Please output exactly the lines of the material from the first through the line containing "1. WHAT WENT WRONG", and nothing more.

Top of Data for review
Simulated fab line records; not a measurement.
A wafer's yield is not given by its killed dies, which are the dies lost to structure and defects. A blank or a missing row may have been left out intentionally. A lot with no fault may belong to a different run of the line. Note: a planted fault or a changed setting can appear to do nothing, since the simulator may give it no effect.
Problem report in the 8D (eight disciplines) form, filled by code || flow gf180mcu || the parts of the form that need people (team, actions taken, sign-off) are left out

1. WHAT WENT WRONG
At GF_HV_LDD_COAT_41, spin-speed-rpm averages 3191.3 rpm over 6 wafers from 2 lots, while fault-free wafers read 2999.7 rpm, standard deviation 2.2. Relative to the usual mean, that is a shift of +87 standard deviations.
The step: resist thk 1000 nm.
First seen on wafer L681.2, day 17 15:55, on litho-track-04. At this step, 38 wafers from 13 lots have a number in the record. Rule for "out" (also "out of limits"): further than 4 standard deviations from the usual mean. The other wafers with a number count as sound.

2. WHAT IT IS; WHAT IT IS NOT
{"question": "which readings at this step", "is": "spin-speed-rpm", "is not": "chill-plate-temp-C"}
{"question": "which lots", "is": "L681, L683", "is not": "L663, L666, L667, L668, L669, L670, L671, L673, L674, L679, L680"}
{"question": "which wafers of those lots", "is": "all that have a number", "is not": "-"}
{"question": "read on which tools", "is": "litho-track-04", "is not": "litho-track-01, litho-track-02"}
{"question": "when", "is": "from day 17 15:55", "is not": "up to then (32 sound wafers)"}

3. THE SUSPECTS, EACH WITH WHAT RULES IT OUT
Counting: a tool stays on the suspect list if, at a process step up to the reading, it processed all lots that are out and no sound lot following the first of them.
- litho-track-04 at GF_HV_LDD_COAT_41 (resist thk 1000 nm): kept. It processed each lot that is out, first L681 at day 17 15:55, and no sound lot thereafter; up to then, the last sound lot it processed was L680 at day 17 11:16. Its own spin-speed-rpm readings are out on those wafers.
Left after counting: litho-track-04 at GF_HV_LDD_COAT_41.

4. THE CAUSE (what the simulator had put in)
Bottom of Data for review

Problem solution |
Simulated fab line records; not a measurement.
A wafer's yield is not given by its killed dies, which are the dies lost to structure and defects. A blank or a missing row may have been left out intentionally. A lot with no fault may belong to a different run of the line. Note: a planted fault or a changed setting can appear to do nothing, since the simulator may give it no effect.
Problem report in the 8D (eight disciplines) form, filled by code || flow gf180mcu || the parts of the form that need people (team, actions taken, sign-off) are left out

1. WHAT WENT WRONG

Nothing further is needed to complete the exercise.